╭──

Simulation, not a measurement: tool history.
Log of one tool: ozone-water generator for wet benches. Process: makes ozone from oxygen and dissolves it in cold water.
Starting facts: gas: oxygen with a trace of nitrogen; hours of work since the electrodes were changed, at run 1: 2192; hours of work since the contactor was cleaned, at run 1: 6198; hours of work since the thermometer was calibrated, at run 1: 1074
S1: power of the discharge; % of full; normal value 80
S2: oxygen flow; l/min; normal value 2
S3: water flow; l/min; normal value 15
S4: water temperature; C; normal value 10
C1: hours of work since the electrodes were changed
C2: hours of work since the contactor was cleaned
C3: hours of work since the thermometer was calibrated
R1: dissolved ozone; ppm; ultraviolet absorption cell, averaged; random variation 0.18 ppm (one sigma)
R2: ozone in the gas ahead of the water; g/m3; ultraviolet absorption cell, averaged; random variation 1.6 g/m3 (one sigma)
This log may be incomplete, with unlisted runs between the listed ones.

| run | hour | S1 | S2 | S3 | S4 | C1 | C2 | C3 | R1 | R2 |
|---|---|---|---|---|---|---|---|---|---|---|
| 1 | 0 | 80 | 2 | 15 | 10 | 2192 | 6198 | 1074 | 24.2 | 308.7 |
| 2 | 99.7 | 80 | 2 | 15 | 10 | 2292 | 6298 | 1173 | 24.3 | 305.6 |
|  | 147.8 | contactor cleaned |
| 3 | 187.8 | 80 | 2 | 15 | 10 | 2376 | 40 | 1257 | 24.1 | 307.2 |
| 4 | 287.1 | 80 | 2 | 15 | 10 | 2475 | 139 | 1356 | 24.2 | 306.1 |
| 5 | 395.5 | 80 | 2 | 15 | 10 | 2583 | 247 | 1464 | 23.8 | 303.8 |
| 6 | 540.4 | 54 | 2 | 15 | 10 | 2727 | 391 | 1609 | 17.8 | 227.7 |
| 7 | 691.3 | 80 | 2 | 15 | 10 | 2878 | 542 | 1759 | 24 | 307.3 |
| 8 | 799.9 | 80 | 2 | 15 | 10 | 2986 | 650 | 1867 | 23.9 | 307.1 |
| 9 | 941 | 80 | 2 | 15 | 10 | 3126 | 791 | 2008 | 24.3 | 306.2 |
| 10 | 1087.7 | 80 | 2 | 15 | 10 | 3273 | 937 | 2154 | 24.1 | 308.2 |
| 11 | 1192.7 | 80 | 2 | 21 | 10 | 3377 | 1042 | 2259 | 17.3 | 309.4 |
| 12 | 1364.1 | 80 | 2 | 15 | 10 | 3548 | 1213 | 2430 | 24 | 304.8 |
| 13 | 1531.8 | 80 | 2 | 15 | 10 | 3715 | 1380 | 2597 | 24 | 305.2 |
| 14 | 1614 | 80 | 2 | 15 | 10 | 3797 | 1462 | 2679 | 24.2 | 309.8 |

╰──

Activity: Give the exact lines, and only those, from the line containing "24 | 304.8 |" through the line containing "24 | 305.2 |" in the entries above.

Response:
| 12 | 1364.1 | 80 | 2 | 15 | 10 | 3548 | 1213 | 2430 | 24 | 304.8 |
| 13 | 1531.8 | 80 | 2 | 15 | 10 | 3715 | 1380 | 2597 | 24 | 305.2 |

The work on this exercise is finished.